Beginning with the first line of the material, set down each line exactly as written, up to and including the line with "This SEM image".

'''
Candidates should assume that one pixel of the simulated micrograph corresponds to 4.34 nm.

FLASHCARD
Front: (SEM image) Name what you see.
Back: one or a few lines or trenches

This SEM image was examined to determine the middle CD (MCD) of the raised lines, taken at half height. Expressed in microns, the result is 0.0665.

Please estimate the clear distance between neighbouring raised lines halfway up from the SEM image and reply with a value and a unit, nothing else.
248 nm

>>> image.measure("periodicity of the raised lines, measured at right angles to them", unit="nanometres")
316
'''

▸ **RESULT**:
Candidates should assume that one pixel of the simulated micrograph corresponds to 4.34 nm.

FLASHCARD
Front: (SEM image) Name what you see.
Back: one or a few lines or trenches

This SEM image was examined to determine the middle CD (MCD) of the raised lines, taken at half height. Expressed in microns, the result is 0.0665.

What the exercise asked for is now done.